*Required action:* Start with the first line of the material. Repeat each line exactly through the one that contains "N5_MOL_CONTACT_COAG_OVL_MEAS_09.".

*Data section:*
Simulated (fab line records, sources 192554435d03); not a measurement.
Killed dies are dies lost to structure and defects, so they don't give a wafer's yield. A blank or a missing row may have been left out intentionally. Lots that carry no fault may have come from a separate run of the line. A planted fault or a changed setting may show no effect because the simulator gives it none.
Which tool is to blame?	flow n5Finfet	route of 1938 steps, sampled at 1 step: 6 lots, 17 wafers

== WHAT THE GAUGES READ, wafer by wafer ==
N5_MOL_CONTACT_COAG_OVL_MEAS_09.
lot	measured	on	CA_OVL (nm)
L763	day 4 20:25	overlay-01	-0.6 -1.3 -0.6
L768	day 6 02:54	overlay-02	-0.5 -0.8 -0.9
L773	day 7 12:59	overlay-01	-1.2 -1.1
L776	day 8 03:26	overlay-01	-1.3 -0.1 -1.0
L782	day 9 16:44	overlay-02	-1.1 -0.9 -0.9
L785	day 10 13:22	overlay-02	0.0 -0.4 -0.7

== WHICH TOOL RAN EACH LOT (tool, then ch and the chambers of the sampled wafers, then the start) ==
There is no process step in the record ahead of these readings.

*Your response:*
Simulated (fab line records, sources 192554435d03); not a measurement.
Killed dies are dies lost to structure and defects, so they don't give a wafer's yield. A blank or a missing row may have been left out intentionally. Lots that carry no fault may have come from a separate run of the line. A planted fault or a changed setting may show no effect because the simulator gives it none.
Which tool is to blame?	flow n5Finfet	route of 1938 steps, sampled at 1 step: 6 lots, 17 wafers

== WHAT THE GAUGES READ, wafer by wafer ==
N5_MOL_CONTACT_COAG_OVL_MEAS_09.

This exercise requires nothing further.